● WORK TASK
Only one stretch of the listing below is wanted: every line from the first to the line containing "Under the electron", set down exactly.

* * * * * * * * *

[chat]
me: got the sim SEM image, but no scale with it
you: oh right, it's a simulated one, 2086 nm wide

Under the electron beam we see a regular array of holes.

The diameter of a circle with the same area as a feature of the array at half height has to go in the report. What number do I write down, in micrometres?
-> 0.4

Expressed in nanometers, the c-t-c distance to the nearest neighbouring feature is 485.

* * * * * * * * *

● ANSWER SECTION
[chat]
me: got the sim SEM image, but no scale with it
you: oh right, it's a simulated one, 2086 nm wide

Under the electron beam we see a regular array of holes.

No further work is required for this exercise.